□ □ □ □ □ □ □

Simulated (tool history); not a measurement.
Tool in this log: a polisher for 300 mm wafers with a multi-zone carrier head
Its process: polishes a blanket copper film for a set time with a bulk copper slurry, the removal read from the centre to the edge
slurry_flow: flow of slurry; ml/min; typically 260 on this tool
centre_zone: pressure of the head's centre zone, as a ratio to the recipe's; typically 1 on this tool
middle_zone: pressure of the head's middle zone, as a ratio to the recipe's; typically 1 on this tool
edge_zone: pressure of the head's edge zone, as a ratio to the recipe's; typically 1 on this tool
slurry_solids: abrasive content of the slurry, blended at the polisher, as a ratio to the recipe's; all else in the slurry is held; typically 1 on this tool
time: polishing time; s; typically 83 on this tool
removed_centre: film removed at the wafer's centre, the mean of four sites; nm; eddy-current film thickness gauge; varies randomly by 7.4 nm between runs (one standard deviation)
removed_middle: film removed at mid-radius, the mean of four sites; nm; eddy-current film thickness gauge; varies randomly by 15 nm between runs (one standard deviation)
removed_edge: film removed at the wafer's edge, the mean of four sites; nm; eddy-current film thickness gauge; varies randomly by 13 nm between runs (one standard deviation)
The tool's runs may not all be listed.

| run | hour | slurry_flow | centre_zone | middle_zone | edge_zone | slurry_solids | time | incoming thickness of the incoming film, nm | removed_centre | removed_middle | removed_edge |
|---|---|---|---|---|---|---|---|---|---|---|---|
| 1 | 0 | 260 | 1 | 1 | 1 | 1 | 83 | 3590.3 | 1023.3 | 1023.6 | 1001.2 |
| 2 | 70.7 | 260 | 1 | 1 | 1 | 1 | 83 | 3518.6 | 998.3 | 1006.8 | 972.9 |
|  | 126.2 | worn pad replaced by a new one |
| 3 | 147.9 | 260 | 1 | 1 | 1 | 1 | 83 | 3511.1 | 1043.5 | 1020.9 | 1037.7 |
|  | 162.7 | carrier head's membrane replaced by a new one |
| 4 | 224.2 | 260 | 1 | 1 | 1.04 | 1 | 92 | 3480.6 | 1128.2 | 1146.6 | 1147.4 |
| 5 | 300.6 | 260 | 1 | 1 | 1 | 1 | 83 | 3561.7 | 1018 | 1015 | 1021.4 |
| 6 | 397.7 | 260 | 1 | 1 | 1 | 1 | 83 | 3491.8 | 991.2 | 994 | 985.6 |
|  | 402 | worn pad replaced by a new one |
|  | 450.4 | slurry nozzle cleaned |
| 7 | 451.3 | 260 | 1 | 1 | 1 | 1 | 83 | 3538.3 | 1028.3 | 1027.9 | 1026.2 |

□ □ □ □ □ □ □

Print exactly the lines from the beginning of the entries through the line with "membrane replaced by a new one |". Output nothing more.

# [Written answer]
Simulated (tool history); not a measurement.
Tool in this log: a polisher for 300 mm wafers with a multi-zone carrier head
Its process: polishes a blanket copper film for a set time with a bulk copper slurry, the removal read from the centre to the edge
slurry_flow: flow of slurry; ml/min; typically 260 on this tool
centre_zone: pressure of the head's centre zone, as a ratio to the recipe's; typically 1 on this tool
middle_zone: pressure of the head's middle zone, as a ratio to the recipe's; typically 1 on this tool
edge_zone: pressure of the head's edge zone, as a ratio to the recipe's; typically 1 on this tool
slurry_solids: abrasive content of the slurry, blended at the polisher, as a ratio to the recipe's; all else in the slurry is held; typically 1 on this tool
time: polishing time; s; typically 83 on this tool
removed_centre: film removed at the wafer's centre, the mean of four sites; nm; eddy-current film thickness gauge; varies randomly by 7.4 nm between runs (one standard deviation)
removed_middle: film removed at mid-radius, the mean of four sites; nm; eddy-current film thickness gauge; varies randomly by 15 nm between runs (one standard deviation)
removed_edge: film removed at the wafer's edge, the mean of four sites; nm; eddy-current film thickness gauge; varies randomly by 13 nm between runs (one standard deviation)
The tool's runs may not all be listed.

| run | hour | slurry_flow | centre_zone | middle_zone | edge_zone | slurry_solids | time | incoming thickness of the incoming film, nm | removed_centre | removed_middle | removed_edge |
|---|---|---|---|---|---|---|---|---|---|---|---|
| 1 | 0 | 260 | 1 | 1 | 1 | 1 | 83 | 3590.3 | 1023.3 | 1023.6 | 1001.2 |
| 2 | 70.7 | 260 | 1 | 1 | 1 | 1 | 83 | 3518.6 | 998.3 | 1006.8 | 972.9 |
|  | 126.2 | worn pad replaced by a new one |
| 3 | 147.9 | 260 | 1 | 1 | 1 | 1 | 83 | 3511.1 | 1043.5 | 1020.9 | 1037.7 |
|  | 162.7 | carrier head's membrane replaced by a new one |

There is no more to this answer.